▸ **Extracted entries**:
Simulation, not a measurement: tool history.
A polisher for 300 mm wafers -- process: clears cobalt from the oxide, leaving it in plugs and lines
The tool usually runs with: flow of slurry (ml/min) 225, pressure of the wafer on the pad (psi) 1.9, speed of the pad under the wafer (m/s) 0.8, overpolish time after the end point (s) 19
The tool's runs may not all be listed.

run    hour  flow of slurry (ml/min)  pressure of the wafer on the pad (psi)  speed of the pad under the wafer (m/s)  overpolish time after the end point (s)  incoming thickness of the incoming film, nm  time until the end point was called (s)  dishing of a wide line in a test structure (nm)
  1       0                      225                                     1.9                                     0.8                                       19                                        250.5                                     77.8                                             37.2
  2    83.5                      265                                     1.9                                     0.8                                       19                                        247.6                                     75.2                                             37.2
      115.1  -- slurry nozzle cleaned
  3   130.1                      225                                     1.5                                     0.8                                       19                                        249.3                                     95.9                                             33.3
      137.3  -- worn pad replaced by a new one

▸ **Work order**:
Please give the listing above once more, word for word.

▸ **Reply**:
Simulation, not a measurement: tool history.
A polisher for 300 mm wafers -- process: clears cobalt from the oxide, leaving it in plugs and lines
The tool usually runs with: flow of slurry (ml/min) 225, pressure of the wafer on the pad (psi) 1.9, speed of the pad under the wafer (m/s) 0.8, overpolish time after the end point (s) 19
The tool's runs may not all be listed.

run    hour  flow of slurry (ml/min)  pressure of the wafer on the pad (psi)  speed of the pad under the wafer (m/s)  overpolish time after the end point (s)  incoming thickness of the incoming film, nm  time until the end point was called (s)  dishing of a wide line in a test structure (nm)
  1       0                      225                                     1.9                                     0.8                                       19                                        250.5                                     77.8                                             37.2
  2    83.5                      265                                     1.9                                     0.8                                       19                                        247.6                                     75.2                                             37.2
      115.1  -- slurry nozzle cleaned
  3   130.1                      225                                     1.5                                     0.8                                       19                                        249.3                                     95.9                                             33.3
      137.3  -- worn pad replaced by a new one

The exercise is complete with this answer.